*Data extract*
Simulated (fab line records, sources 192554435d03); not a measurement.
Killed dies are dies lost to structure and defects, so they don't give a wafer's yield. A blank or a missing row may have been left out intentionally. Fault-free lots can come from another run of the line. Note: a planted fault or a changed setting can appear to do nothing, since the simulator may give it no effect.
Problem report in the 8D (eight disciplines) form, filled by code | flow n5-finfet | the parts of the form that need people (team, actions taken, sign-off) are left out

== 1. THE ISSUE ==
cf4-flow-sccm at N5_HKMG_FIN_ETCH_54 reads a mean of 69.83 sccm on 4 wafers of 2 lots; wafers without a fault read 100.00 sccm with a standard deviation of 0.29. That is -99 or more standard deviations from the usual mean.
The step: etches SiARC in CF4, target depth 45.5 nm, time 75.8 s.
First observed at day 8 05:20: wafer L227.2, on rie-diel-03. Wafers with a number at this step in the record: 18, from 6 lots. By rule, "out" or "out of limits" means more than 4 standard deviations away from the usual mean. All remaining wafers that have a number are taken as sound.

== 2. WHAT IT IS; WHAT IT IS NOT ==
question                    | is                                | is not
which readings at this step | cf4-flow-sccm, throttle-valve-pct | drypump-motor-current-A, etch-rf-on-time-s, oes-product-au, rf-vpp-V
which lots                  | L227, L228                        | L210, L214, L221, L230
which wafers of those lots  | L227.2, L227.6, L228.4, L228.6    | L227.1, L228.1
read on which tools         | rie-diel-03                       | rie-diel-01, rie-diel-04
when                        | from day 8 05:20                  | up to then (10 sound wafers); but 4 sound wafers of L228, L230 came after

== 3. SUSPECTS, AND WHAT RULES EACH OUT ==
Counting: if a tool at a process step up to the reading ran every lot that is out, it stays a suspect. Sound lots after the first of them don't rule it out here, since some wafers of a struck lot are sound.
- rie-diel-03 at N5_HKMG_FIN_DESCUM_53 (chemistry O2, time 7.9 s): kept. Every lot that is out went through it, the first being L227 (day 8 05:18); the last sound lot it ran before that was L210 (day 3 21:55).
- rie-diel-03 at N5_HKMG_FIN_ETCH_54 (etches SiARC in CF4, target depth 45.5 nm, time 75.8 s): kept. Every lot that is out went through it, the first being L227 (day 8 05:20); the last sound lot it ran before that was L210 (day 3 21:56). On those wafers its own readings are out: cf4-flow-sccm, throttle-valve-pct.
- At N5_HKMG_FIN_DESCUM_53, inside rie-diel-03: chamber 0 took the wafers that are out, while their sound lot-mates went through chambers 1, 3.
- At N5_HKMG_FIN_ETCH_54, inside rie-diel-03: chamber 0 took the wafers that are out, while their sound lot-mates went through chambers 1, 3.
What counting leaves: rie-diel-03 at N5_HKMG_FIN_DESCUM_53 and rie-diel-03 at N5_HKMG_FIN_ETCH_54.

*Exercise*
Only the lines from the opening of the material through the line with "L214, L221, L230" should be echoed, exactly as written.

*Exercise solution*
Simulated (fab line records, sources 192554435d03); not a measurement.
Killed dies are dies lost to structure and defects, so they don't give a wafer's yield. A blank or a missing row may have been left out intentionally. Fault-free lots can come from another run of the line. Note: a planted fault or a changed setting can appear to do nothing, since the simulator may give it no effect.
Problem report in the 8D (eight disciplines) form, filled by code | flow n5-finfet | the parts of the form that need people (team, actions taken, sign-off) are left out

== 1. THE ISSUE ==
cf4-flow-sccm at N5_HKMG_FIN_ETCH_54 reads a mean of 69.83 sccm on 4 wafers of 2 lots; wafers without a fault read 100.00 sccm with a standard deviation of 0.29. That is -99 or more standard deviations from the usual mean.
The step: etches SiARC in CF4, target depth 45.5 nm, time 75.8 s.
First observed at day 8 05:20: wafer L227.2, on rie-diel-03. Wafers with a number at this step in the record: 18, from 6 lots. By rule, "out" or "out of limits" means more than 4 standard deviations away from the usual mean. All remaining wafers that have a number are taken as sound.

== 2. WHAT IT IS; WHAT IT IS NOT ==
question                    | is                                | is not
which readings at this step | cf4-flow-sccm, throttle-valve-pct | drypump-motor-current-A, etch-rf-on-time-s, oes-product-au, rf-vpp-V
which lots                  | L227, L228                        | L210, L214, L221, L230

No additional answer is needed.